[Data — start]

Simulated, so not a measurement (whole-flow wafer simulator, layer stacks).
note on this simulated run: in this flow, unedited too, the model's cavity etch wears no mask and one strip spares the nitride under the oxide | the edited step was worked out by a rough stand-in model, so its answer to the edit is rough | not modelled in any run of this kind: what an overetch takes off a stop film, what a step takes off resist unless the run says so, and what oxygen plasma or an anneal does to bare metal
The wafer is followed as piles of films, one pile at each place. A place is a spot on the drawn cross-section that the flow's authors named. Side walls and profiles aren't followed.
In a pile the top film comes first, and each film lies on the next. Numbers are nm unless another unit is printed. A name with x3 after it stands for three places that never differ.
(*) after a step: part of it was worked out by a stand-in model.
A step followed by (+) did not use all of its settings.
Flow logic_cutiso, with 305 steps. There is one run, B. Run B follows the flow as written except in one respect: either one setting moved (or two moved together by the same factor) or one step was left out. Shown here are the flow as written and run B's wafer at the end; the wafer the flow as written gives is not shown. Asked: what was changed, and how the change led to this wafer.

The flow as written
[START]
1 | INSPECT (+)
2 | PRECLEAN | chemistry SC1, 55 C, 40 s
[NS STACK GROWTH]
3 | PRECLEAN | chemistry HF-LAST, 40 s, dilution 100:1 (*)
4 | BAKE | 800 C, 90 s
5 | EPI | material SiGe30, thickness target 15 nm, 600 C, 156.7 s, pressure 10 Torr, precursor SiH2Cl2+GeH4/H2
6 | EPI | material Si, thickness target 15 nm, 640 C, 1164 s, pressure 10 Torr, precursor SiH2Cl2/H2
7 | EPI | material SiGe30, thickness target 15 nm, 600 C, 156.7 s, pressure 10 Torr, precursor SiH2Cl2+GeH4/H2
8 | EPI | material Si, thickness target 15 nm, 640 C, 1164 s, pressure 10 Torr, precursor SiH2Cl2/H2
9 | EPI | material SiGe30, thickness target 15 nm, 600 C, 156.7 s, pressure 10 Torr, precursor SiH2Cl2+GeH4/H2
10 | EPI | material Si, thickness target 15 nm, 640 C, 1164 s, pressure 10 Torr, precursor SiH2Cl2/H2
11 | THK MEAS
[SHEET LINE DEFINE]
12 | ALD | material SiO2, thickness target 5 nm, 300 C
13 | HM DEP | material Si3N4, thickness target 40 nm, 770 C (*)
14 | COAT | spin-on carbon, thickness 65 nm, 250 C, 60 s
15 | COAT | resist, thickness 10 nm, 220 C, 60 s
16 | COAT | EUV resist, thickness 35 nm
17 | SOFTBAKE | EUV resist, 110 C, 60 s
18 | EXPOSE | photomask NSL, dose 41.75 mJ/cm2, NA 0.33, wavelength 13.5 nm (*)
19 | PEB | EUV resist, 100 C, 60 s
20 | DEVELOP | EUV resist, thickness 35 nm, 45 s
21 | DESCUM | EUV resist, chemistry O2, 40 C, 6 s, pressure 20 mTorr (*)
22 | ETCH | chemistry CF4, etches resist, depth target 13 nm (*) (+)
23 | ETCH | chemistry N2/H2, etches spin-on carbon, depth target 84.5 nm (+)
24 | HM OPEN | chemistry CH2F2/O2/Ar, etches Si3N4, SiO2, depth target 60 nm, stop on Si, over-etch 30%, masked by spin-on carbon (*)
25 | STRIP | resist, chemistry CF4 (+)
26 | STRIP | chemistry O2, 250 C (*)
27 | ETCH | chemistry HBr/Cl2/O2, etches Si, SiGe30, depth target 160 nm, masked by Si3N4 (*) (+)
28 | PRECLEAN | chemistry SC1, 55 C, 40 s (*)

[Data — finish]

• Assignment:
Lines from the top of the data above through the line containing "A step followed" must be repeated exactly. All other lines stay out.

• Written reply:
Simulated, so not a measurement (whole-flow wafer simulator, layer stacks).
note on this simulated run: in this flow, unedited too, the model's cavity etch wears no mask and one strip spares the nitride under the oxide | the edited step was worked out by a rough stand-in model, so its answer to the edit is rough | not modelled in any run of this kind: what an overetch takes off a stop film, what a step takes off resist unless the run says so, and what oxygen plasma or an anneal does to bare metal
The wafer is followed as piles of films, one pile at each place. A place is a spot on the drawn cross-section that the flow's authors named. Side walls and profiles aren't followed.
In a pile the top film comes first, and each film lies on the next. Numbers are nm unless another unit is printed. A name with x3 after it stands for three places that never differ.
(*) after a step: part of it was worked out by a stand-in model.
A step followed by (+) did not use all of its settings.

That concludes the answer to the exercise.